### Material provided ###

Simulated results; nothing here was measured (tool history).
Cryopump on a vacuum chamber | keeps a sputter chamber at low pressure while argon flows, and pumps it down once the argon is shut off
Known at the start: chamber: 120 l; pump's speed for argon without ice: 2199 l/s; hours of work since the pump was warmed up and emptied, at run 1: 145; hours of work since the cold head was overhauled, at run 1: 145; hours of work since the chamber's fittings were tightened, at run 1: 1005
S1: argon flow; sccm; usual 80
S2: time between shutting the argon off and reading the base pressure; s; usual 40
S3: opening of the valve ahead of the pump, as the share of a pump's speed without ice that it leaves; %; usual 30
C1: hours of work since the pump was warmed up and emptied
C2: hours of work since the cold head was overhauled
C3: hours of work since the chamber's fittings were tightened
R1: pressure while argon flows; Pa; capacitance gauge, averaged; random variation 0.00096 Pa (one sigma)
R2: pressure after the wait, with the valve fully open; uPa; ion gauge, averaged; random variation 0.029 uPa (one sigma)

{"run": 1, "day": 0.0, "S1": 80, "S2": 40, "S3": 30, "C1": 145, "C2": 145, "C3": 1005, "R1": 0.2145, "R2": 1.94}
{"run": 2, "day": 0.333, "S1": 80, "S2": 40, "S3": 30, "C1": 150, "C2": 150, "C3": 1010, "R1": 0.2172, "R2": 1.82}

###

Assignment:
Only an exact transcription of all the records above counts as an answer.

Reply:
Simulated results; nothing here was measured (tool history).
Cryopump on a vacuum chamber | keeps a sputter chamber at low pressure while argon flows, and pumps it down once the argon is shut off
Known at the start: chamber: 120 l; pump's speed for argon without ice: 2199 l/s; hours of work since the pump was warmed up and emptied, at run 1: 145; hours of work since the cold head was overhauled, at run 1: 145; hours of work since the chamber's fittings were tightened, at run 1: 1005
S1: argon flow; sccm; usual 80
S2: time between shutting the argon off and reading the base pressure; s; usual 40
S3: opening of the valve ahead of the pump, as the share of a pump's speed without ice that it leaves; %; usual 30
C1: hours of work since the pump was warmed up and emptied
C2: hours of work since the cold head was overhauled
C3: hours of work since the chamber's fittings were tightened
R1: pressure while argon flows; Pa; capacitance gauge, averaged; random variation 0.00096 Pa (one sigma)
R2: pressure after the wait, with the valve fully open; uPa; ion gauge, averaged; random variation 0.029 uPa (one sigma)

{"run": 1, "day": 0.0, "S1": 80, "S2": 40, "S3": 30, "C1": 145, "C2": 145, "C3": 1005, "R1": 0.2145, "R2": 1.94}
{"run": 2, "day": 0.333, "S1": 80, "S2": 40, "S3": 30, "C1": 150, "C2": 150, "C3": 1010, "R1": 0.2172, "R2": 1.82}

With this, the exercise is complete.